■ **Task item**
Return the lines of the data below exactly. Start at the first and end with the line containing "Log of one tool: four-point".

■ **Data to examine**
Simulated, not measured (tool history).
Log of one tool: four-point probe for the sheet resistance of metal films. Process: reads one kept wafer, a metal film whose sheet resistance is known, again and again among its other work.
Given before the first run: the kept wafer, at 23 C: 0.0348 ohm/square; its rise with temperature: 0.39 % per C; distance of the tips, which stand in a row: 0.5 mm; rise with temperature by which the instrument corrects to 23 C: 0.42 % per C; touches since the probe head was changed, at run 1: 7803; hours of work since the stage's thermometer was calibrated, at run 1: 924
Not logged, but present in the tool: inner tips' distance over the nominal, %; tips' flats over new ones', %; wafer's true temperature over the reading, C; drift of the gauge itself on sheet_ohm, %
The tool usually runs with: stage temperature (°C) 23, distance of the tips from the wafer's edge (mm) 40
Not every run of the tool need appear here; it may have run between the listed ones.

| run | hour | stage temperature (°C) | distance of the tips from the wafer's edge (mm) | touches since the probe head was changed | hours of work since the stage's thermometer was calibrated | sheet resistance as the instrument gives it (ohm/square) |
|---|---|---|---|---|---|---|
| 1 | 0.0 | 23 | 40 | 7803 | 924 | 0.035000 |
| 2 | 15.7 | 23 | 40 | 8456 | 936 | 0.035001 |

■ **Response area**
Simulated, not measured (tool history).
Log of one tool: four-point probe for the sheet resistance of metal films. Process: reads one kept wafer, a metal film whose sheet resistance is known, again and again among its other work.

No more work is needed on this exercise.